__WORK ITEM__
Repeat word for word every line of the data below, from the first through the line containing "fab line records | flow gf180mcu", and stop there.

::::::::
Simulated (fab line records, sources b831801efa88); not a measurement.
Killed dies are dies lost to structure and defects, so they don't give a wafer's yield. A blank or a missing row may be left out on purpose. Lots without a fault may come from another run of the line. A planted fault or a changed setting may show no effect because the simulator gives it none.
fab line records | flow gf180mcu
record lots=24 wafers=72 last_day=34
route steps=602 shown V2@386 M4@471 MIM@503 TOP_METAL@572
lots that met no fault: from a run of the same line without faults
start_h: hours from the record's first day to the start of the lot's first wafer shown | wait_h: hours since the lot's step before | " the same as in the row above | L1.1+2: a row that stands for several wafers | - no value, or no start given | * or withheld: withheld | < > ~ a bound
::::::::

__TASK RESPONSE__
Simulated (fab line records, sources b831801efa88); not a measurement.
Killed dies are dies lost to structure and defects, so they don't give a wafer's yield. A blank or a missing row may be left out on purpose. Lots without a fault may come from another run of the line. A planted fault or a changed setting may show no effect because the simulator gives it none.
fab line records | flow gf180mcu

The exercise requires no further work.